§ Information provided:
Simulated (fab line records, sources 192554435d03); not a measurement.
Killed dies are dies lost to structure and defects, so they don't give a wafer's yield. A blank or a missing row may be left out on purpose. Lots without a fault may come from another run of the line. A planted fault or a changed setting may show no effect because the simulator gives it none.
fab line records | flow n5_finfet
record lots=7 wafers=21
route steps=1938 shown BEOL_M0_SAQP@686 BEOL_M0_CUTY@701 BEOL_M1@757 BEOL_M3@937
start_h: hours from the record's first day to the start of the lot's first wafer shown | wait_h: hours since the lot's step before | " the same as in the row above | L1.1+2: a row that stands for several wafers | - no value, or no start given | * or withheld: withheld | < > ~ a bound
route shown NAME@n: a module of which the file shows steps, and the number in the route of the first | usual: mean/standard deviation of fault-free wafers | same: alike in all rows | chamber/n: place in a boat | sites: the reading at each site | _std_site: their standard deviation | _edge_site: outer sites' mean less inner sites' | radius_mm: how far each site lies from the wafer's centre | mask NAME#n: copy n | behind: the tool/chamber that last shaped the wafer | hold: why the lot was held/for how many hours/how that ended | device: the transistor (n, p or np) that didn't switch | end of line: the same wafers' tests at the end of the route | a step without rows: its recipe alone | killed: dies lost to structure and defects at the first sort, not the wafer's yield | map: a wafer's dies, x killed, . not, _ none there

§ Work order: All of the material must be written out again exactly.

§ Answer box:
Simulated (fab line records, sources 192554435d03); not a measurement.
Killed dies are dies lost to structure and defects, so they don't give a wafer's yield. A blank or a missing row may be left out on purpose. Lots without a fault may come from another run of the line. A planted fault or a changed setting may show no effect because the simulator gives it none.
fab line records | flow n5_finfet
record lots=7 wafers=21
route steps=1938 shown BEOL_M0_SAQP@686 BEOL_M0_CUTY@701 BEOL_M1@757 BEOL_M3@937
start_h: hours from the record's first day to the start of the lot's first wafer shown | wait_h: hours since the lot's step before | " the same as in the row above | L1.1+2: a row that stands for several wafers | - no value, or no start given | * or withheld: withheld | < > ~ a bound
route shown NAME@n: a module of which the file shows steps, and the number in the route of the first | usual: mean/standard deviation of fault-free wafers | same: alike in all rows | chamber/n: place in a boat | sites: the reading at each site | _std_site: their standard deviation | _edge_site: outer sites' mean less inner sites' | radius_mm: how far each site lies from the wafer's centre | mask NAME#n: copy n | behind: the tool/chamber that last shaped the wafer | hold: why the lot was held/for how many hours/how that ended | device: the transistor (n, p or np) that didn't switch | end of line: the same wafers' tests at the end of the route | a step without rows: its recipe alone | killed: dies lost to structure and defects at the first sort, not the wafer's yield | map: a wafer's dies, x killed, . not, _ none there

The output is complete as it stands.